● **Action item**
As the lines appear below, please set them down exactly, starting at the first and finishing with the one containing "Q3. Use the".

-.-.-

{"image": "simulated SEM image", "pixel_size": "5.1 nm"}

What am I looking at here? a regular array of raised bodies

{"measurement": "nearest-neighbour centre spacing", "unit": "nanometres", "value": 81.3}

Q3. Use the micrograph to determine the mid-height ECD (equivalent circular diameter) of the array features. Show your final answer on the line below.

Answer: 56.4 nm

-.-.-

● **Task output**
{"image": "simulated SEM image", "pixel_size": "5.1 nm"}

What am I looking at here? a regular array of raised bodies

{"measurement": "nearest-neighbour centre spacing", "unit": "nanometres", "value": 81.3}

Q3. Use the micrograph to determine the mid-height ECD (equivalent circular diameter) of the array features. Show your final answer on the line below.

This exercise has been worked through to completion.